[Exercise]
Quote exactly the lines from the start of the entries to the one with "- SFQ_TRILAYER_M1_LITHO_DEVELOP_041: time", both ends included.

[Record excerpts]
--- START ---
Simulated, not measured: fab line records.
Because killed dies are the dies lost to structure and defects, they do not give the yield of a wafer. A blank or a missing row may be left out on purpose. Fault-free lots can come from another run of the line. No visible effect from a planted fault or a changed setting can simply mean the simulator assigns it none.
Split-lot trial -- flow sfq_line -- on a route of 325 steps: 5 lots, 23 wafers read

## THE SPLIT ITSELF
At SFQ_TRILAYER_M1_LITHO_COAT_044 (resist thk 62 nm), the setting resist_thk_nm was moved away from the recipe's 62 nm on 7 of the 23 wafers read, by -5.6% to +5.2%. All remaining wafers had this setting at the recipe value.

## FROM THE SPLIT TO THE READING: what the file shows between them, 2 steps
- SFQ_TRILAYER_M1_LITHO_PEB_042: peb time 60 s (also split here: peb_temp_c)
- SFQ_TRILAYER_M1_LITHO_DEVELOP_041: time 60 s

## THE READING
--- END ---

[Written answer]
Simulated, not measured: fab line records.
Because killed dies are the dies lost to structure and defects, they do not give the yield of a wafer. A blank or a missing row may be left out on purpose. Fault-free lots can come from another run of the line. No visible effect from a planted fault or a changed setting can simply mean the simulator assigns it none.
Split-lot trial -- flow sfq_line -- on a route of 325 steps: 5 lots, 23 wafers read

## THE SPLIT ITSELF
At SFQ_TRILAYER_M1_LITHO_COAT_044 (resist thk 62 nm), the setting resist_thk_nm was moved away from the recipe's 62 nm on 7 of the 23 wafers read, by -5.6% to +5.2%. All remaining wafers had this setting at the recipe value.

## FROM THE SPLIT TO THE READING: what the file shows between them, 2 steps
- SFQ_TRILAYER_M1_LITHO_PEB_042: peb time 60 s (also split here: peb_temp_c)
- SFQ_TRILAYER_M1_LITHO_DEVELOP_041: time 60 s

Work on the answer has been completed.